*** Entries supplied Section Begins ***
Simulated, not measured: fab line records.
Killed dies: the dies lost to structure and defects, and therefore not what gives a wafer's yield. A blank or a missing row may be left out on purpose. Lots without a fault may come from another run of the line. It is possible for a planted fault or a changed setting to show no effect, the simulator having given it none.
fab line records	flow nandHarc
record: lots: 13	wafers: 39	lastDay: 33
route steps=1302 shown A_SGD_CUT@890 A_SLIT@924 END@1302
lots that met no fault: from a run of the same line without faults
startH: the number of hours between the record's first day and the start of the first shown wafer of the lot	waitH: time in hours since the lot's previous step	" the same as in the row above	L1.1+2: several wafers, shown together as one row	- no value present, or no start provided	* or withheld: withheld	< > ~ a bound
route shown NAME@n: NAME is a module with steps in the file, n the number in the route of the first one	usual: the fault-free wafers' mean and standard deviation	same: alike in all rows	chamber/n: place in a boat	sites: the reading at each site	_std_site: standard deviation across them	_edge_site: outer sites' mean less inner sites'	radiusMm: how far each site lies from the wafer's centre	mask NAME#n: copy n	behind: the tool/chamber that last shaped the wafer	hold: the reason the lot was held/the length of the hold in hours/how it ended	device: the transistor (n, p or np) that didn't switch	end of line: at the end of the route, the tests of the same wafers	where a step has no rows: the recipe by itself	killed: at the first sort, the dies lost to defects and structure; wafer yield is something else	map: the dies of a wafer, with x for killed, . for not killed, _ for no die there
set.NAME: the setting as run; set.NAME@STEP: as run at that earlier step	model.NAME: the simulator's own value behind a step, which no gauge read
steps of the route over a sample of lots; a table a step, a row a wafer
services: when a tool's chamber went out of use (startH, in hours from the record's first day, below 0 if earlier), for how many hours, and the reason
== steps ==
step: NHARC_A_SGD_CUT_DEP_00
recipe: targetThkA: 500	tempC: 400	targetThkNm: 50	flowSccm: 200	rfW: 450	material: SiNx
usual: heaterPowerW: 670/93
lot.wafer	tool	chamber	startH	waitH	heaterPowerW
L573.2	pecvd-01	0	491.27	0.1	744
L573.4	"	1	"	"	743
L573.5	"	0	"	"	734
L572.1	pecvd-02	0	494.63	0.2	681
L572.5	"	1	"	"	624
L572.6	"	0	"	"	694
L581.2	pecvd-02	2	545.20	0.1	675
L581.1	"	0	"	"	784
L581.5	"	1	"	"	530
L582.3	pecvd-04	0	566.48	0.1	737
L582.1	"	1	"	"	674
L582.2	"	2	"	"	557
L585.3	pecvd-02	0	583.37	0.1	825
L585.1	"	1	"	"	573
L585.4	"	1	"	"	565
*** Entries supplied Section Ends ***

▶ Assignment: Of the entries listed above, reproduce only the lines starting at the line containing "lots that met" and ending at the line containing "startH: the number". Include both, exactly as they stand.

▶ Exercise answer:
lots that met no fault: from a run of the same line without faults
startH: the number of hours between the record's first day and the start of the first shown wafer of the lot	waitH: time in hours since the lot's previous step	" the same as in the row above	L1.1+2: several wafers, shown together as one row	- no value present, or no start provided	* or withheld: withheld	< > ~ a bound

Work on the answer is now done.